— BRIEF —
For every entry that follows, return an identical copy.

— SUPPLIED RECORDS —
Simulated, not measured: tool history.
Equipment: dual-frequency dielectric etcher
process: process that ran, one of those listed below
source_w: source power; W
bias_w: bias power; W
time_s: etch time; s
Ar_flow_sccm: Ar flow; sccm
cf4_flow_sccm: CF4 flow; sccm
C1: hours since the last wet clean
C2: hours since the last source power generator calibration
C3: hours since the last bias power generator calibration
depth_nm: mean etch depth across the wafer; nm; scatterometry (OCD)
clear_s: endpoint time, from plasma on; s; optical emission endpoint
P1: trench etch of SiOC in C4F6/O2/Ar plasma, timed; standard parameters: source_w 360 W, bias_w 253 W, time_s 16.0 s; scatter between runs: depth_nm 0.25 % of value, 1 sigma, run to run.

— WORKED SOLUTION —
Simulated, not measured: tool history.
Equipment: dual-frequency dielectric etcher
process: process that ran, one of those listed below
source_w: source power; W
bias_w: bias power; W
time_s: etch time; s
Ar_flow_sccm: Ar flow; sccm
cf4_flow_sccm: CF4 flow; sccm
C1: hours since the last wet clean
C2: hours since the last source power generator calibration
C3: hours since the last bias power generator calibration
depth_nm: mean etch depth across the wafer; nm; scatterometry (OCD)
clear_s: endpoint time, from plasma on; s; optical emission endpoint
P1: trench etch of SiOC in C4F6/O2/Ar plasma, timed; standard parameters: source_w 360 W, bias_w 253 W, time_s 16.0 s; scatter between runs: depth_nm 0.25 % of value, 1 sigma, run to run.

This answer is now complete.